_ACTIVITY_: Range to reproduce from the entries below: the line with "Basically, 0 is", the line with "SiO2 edge to edge", and every line in between. Give them exactly and give nothing else.

** RECORD EXTRACTS follows **

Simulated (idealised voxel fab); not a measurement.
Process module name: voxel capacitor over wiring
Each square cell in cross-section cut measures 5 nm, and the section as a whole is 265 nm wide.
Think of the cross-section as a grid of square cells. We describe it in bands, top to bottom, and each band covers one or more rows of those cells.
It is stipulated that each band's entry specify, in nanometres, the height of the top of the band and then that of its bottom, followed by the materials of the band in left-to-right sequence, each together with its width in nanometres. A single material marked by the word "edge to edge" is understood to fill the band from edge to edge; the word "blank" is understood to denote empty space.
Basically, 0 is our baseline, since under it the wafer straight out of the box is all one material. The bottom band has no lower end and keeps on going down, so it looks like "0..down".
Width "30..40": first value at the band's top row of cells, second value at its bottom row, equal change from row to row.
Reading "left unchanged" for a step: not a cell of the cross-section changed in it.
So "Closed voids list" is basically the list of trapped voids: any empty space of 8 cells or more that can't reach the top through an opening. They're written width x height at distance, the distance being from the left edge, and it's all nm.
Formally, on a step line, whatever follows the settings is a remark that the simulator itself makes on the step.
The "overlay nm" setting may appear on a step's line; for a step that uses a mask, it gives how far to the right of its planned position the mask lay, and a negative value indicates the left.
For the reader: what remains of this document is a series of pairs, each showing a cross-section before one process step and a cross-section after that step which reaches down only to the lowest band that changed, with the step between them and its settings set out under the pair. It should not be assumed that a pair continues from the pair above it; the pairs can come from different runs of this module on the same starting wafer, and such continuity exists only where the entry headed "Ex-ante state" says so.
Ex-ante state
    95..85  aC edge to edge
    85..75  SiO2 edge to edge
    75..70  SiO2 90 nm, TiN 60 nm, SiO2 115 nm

** End of RECORD EXTRACTS **

_WRITTEN REPLY_:
Basically, 0 is our baseline, since under it the wafer straight out of the box is all one material. The bottom band has no lower end and keeps on going down, so it looks like "0..down".
Width "30..40": first value at the band's top row of cells, second value at its bottom row, equal change from row to row.
Reading "left unchanged" for a step: not a cell of the cross-section changed in it.
So "Closed voids list" is basically the list of trapped voids: any empty space of 8 cells or more that can't reach the top through an opening. They're written width x height at distance, the distance being from the left edge, and it's all nm.
Formally, on a step line, whatever follows the settings is a remark that the simulator itself makes on the step.
The "overlay nm" setting may appear on a step's line; for a step that uses a mask, it gives how far to the right of its planned position the mask lay, and a negative value indicates the left.
For the reader: what remains of this document is a series of pairs, each showing a cross-section before one process step and a cross-section after that step which reaches down only to the lowest band that changed, with the step between them and its settings set out under the pair. It should not be assumed that a pair continues from the pair above it; the pairs can come from different runs of this module on the same starting wafer, and such continuity exists only where the entry headed "Ex-ante state" says so.
Ex-ante state
    95..85  aC edge to edge
    85..75  SiO2 edge to edge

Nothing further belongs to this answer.